■ **ASSIGNED TASK**
Retype the listing that follows, leaving nothing out.

■ **PROVIDED RECORDS**
....................

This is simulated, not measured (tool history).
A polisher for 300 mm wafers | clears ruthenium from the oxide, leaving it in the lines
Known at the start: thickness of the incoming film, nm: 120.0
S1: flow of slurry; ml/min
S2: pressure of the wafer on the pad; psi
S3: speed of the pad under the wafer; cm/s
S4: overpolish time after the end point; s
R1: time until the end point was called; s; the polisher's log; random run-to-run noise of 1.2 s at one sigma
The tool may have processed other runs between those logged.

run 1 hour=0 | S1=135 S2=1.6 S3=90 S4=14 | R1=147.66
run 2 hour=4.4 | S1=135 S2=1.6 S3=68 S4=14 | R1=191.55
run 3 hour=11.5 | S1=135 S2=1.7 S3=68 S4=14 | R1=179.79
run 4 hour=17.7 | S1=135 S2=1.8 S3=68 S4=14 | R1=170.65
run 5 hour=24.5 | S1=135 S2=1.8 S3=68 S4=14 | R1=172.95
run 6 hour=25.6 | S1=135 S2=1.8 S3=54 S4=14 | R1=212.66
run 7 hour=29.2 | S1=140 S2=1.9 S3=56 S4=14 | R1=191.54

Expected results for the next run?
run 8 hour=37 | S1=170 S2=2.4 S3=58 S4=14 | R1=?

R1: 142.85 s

....................

■ **RESPONSE BOX**
This is simulated, not measured (tool history).
A polisher for 300 mm wafers | clears ruthenium from the oxide, leaving it in the lines
Known at the start: thickness of the incoming film, nm: 120.0
S1: flow of slurry; ml/min
S2: pressure of the wafer on the pad; psi
S3: speed of the pad under the wafer; cm/s
S4: overpolish time after the end point; s
R1: time until the end point was called; s; the polisher's log; random run-to-run noise of 1.2 s at one sigma
The tool may have processed other runs between those logged.

run 1 hour=0 | S1=135 S2=1.6 S3=90 S4=14 | R1=147.66
run 2 hour=4.4 | S1=135 S2=1.6 S3=68 S4=14 | R1=191.55
run 3 hour=11.5 | S1=135 S2=1.7 S3=68 S4=14 | R1=179.79
run 4 hour=17.7 | S1=135 S2=1.8 S3=68 S4=14 | R1=170.65
run 5 hour=24.5 | S1=135 S2=1.8 S3=68 S4=14 | R1=172.95
run 6 hour=25.6 | S1=135 S2=1.8 S3=54 S4=14 | R1=212.66
run 7 hour=29.2 | S1=140 S2=1.9 S3=56 S4=14 | R1=191.54

Expected results for the next run?
run 8 hour=37 | S1=170 S2=2.4 S3=58 S4=14 | R1=?

R1: 142.85 s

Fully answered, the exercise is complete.